Raw data:
- - - - -
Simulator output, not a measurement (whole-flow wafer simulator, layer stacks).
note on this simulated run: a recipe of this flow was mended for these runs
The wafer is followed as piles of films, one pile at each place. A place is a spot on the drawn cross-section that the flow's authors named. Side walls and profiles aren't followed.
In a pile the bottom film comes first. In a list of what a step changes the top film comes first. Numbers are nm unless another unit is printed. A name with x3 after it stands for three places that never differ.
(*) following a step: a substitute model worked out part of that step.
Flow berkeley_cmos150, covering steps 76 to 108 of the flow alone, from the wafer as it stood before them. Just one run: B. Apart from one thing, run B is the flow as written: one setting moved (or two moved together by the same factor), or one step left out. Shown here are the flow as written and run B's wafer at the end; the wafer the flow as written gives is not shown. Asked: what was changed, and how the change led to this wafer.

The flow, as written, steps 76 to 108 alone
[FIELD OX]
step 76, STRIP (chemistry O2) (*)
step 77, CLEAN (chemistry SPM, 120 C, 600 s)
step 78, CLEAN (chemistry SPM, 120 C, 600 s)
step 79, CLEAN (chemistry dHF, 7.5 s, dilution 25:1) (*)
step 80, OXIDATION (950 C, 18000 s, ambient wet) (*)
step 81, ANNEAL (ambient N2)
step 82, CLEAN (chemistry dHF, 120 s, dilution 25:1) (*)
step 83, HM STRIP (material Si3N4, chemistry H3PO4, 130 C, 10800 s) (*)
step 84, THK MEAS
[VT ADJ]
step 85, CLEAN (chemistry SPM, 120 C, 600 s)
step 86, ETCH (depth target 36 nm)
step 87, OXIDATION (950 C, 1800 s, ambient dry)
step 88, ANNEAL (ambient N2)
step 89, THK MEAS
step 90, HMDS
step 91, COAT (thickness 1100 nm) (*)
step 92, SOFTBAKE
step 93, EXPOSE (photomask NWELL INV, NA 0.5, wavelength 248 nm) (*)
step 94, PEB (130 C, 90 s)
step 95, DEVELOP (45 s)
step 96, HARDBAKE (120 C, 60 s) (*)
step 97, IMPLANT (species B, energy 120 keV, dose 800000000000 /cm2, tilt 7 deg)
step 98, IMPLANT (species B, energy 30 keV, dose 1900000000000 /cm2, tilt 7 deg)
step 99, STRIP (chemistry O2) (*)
- - - - -

The line containing "step 98, IMPLANT" marks the end: copy exactly every line from the top of the data above down to it, that line included.

Task solution:
Simulator output, not a measurement (whole-flow wafer simulator, layer stacks).
note on this simulated run: a recipe of this flow was mended for these runs
The wafer is followed as piles of films, one pile at each place. A place is a spot on the drawn cross-section that the flow's authors named. Side walls and profiles aren't followed.
In a pile the bottom film comes first. In a list of what a step changes the top film comes first. Numbers are nm unless another unit is printed. A name with x3 after it stands for three places that never differ.
(*) following a step: a substitute model worked out part of that step.
Flow berkeley_cmos150, covering steps 76 to 108 of the flow alone, from the wafer as it stood before them. Just one run: B. Apart from one thing, run B is the flow as written: one setting moved (or two moved together by the same factor), or one step left out. Shown here are the flow as written and run B's wafer at the end; the wafer the flow as written gives is not shown. Asked: what was changed, and how the change led to this wafer.

The flow, as written, steps 76 to 108 alone
[FIELD OX]
step 76, STRIP (chemistry O2) (*)
step 77, CLEAN (chemistry SPM, 120 C, 600 s)
step 78, CLEAN (chemistry SPM, 120 C, 600 s)
step 79, CLEAN (chemistry dHF, 7.5 s, dilution 25:1) (*)
step 80, OXIDATION (950 C, 18000 s, ambient wet) (*)
step 81, ANNEAL (ambient N2)
step 82, CLEAN (chemistry dHF, 120 s, dilution 25:1) (*)
step 83, HM STRIP (material Si3N4, chemistry H3PO4, 130 C, 10800 s) (*)
step 84, THK MEAS
[VT ADJ]
step 85, CLEAN (chemistry SPM, 120 C, 600 s)
step 86, ETCH (depth target 36 nm)
step 87, OXIDATION (950 C, 1800 s, ambient dry)
step 88, ANNEAL (ambient N2)
step 89, THK MEAS
step 90, HMDS
step 91, COAT (thickness 1100 nm) (*)
step 92, SOFTBAKE
step 93, EXPOSE (photomask NWELL INV, NA 0.5, wavelength 248 nm) (*)
step 94, PEB (130 C, 90 s)
step 95, DEVELOP (45 s)
step 96, HARDBAKE (120 C, 60 s) (*)
step 97, IMPLANT (species B, energy 120 keV, dose 800000000000 /cm2, tilt 7 deg)
step 98, IMPLANT (species B, energy 30 keV, dose 1900000000000 /cm2, tilt 7 deg)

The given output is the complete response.